- [Listed records]
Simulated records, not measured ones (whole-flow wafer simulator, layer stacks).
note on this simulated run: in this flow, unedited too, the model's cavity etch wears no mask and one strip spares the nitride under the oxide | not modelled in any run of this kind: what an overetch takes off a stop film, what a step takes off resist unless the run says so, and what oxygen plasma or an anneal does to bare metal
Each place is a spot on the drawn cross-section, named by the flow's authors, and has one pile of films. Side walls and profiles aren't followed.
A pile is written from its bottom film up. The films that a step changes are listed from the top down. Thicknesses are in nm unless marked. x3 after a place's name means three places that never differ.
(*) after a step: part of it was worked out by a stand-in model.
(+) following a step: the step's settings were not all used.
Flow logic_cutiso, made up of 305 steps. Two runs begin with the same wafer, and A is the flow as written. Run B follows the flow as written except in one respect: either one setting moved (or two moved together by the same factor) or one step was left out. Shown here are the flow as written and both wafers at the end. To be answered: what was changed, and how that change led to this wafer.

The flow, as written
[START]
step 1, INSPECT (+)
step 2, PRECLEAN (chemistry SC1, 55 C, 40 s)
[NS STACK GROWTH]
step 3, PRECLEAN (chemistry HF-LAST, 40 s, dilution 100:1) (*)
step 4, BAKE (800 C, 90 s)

- [Assigned task] Word-for-word copies of all the records are required.

- [Answer box]
Simulated records, not measured ones (whole-flow wafer simulator, layer stacks).
note on this simulated run: in this flow, unedited too, the model's cavity etch wears no mask and one strip spares the nitride under the oxide | not modelled in any run of this kind: what an overetch takes off a stop film, what a step takes off resist unless the run says so, and what oxygen plasma or an anneal does to bare metal
Each place is a spot on the drawn cross-section, named by the flow's authors, and has one pile of films. Side walls and profiles aren't followed.
A pile is written from its bottom film up. The films that a step changes are listed from the top down. Thicknesses are in nm unless marked. x3 after a place's name means three places that never differ.
(*) after a step: part of it was worked out by a stand-in model.
(+) following a step: the step's settings were not all used.
Flow logic_cutiso, made up of 305 steps. Two runs begin with the same wafer, and A is the flow as written. Run B follows the flow as written except in one respect: either one setting moved (or two moved together by the same factor) or one step was left out. Shown here are the flow as written and both wafers at the end. To be answered: what was changed, and how that change led to this wafer.

The flow, as written
[START]
step 1, INSPECT (+)
step 2, PRECLEAN (chemistry SC1, 55 C, 40 s)
[NS STACK GROWTH]
step 3, PRECLEAN (chemistry HF-LAST, 40 s, dilution 100:1) (*)
step 4, BAKE (800 C, 90 s)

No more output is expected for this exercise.